▶ _PROVIDED INFORMATION_
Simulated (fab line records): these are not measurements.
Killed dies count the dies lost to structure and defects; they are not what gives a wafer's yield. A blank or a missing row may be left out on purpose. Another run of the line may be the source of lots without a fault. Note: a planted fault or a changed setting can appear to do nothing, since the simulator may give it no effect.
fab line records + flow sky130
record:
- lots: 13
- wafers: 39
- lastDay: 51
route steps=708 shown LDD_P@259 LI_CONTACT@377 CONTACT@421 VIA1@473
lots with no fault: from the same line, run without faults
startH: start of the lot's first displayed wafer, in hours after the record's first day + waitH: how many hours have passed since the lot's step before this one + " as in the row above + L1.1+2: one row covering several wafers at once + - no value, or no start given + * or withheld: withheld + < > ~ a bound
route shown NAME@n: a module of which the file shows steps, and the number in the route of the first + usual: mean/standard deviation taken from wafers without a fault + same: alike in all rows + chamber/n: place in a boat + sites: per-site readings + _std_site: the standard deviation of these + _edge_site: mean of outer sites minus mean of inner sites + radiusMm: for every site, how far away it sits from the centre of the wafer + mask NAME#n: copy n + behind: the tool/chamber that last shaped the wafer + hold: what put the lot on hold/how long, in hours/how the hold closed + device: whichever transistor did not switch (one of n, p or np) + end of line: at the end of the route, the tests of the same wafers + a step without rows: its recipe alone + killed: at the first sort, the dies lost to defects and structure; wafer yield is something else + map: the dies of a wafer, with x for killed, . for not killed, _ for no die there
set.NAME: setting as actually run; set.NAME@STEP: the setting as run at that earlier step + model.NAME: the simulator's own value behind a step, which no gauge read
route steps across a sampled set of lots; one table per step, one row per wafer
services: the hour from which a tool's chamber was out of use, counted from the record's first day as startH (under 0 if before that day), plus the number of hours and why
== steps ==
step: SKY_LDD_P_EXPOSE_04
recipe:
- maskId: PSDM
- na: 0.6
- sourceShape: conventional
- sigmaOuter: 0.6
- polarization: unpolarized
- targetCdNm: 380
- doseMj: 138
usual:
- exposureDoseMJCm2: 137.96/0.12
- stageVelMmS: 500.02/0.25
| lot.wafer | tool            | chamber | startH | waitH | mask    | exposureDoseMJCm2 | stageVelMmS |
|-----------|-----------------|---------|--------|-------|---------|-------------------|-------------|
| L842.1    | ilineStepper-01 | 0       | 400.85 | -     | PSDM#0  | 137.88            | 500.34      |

▶ _WORK ITEM_
Taking the entries from their first line through the line with "startH: start of", inclusive, restate each line word for word and give nothing else.

▶ _WORKED SOLUTION_
Simulated (fab line records): these are not measurements.
Killed dies count the dies lost to structure and defects; they are not what gives a wafer's yield. A blank or a missing row may be left out on purpose. Another run of the line may be the source of lots without a fault. Note: a planted fault or a changed setting can appear to do nothing, since the simulator may give it no effect.
fab line records + flow sky130
record:
- lots: 13
- wafers: 39
- lastDay: 51
route steps=708 shown LDD_P@259 LI_CONTACT@377 CONTACT@421 VIA1@473
lots with no fault: from the same line, run without faults
startH: start of the lot's first displayed wafer, in hours after the record's first day + waitH: how many hours have passed since the lot's step before this one + " as in the row above + L1.1+2: one row covering several wafers at once + - no value, or no start given + * or withheld: withheld + < > ~ a bound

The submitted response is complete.